Copy the full listing exactly, word for word.

:::
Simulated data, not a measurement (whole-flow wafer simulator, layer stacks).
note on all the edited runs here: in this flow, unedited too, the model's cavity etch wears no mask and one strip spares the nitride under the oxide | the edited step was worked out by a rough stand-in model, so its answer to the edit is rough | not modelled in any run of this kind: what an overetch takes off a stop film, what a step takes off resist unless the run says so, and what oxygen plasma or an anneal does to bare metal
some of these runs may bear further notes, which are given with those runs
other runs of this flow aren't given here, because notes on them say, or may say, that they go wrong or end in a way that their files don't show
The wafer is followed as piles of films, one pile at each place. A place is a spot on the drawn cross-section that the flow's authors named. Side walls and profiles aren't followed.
:::

● Task solution:
Simulated data, not a measurement (whole-flow wafer simulator, layer stacks).
note on all the edited runs here: in this flow, unedited too, the model's cavity etch wears no mask and one strip spares the nitride under the oxide | the edited step was worked out by a rough stand-in model, so its answer to the edit is rough | not modelled in any run of this kind: what an overetch takes off a stop film, what a step takes off resist unless the run says so, and what oxygen plasma or an anneal does to bare metal
some of these runs may bear further notes, which are given with those runs
other runs of this flow aren't given here, because notes on them say, or may say, that they go wrong or end in a way that their files don't show
The wafer is followed as piles of films, one pile at each place. A place is a spot on the drawn cross-section that the flow's authors named. Side walls and profiles aren't followed.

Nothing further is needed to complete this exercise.